(Beginning of Input data)

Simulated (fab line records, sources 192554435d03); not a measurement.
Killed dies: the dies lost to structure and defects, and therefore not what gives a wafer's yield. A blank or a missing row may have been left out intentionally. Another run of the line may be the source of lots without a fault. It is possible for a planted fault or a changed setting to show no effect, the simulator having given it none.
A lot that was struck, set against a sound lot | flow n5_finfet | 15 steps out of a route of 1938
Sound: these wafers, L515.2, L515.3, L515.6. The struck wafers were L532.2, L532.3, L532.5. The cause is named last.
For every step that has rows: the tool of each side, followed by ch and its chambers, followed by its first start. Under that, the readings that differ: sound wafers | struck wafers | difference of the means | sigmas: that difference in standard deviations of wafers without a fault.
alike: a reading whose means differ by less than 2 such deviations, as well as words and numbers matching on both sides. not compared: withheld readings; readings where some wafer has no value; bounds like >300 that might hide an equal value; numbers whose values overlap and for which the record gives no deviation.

(End of Input data)

§ **Assigned task**:
Please give again only the lines from the start of the material through the line holding "Sound: these wafers, L515.2, L515.3, L515.6.", exactly as they are written.

§ **Task result**:
Simulated (fab line records, sources 192554435d03); not a measurement.
Killed dies: the dies lost to structure and defects, and therefore not what gives a wafer's yield. A blank or a missing row may have been left out intentionally. Another run of the line may be the source of lots without a fault. It is possible for a planted fault or a changed setting to show no effect, the simulator having given it none.
A lot that was struck, set against a sound lot | flow n5_finfet | 15 steps out of a route of 1938
Sound: these wafers, L515.2, L515.3, L515.6. The struck wafers were L532.2, L532.3, L532.5. The cause is named last.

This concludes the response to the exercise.